§ **Task item**: Every line of the listing that follows must be written out unchanged.

§ **Dataset records**:
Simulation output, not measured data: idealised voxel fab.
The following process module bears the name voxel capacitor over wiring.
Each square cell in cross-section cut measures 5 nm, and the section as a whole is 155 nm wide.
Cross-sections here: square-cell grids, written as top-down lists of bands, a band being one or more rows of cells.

§ **Task solution**:
Simulation output, not measured data: idealised voxel fab.
The following process module bears the name voxel capacitor over wiring.
Each square cell in cross-section cut measures 5 nm, and the section as a whole is 155 nm wide.
Cross-sections here: square-cell grids, written as top-down lists of bands, a band being one or more rows of cells.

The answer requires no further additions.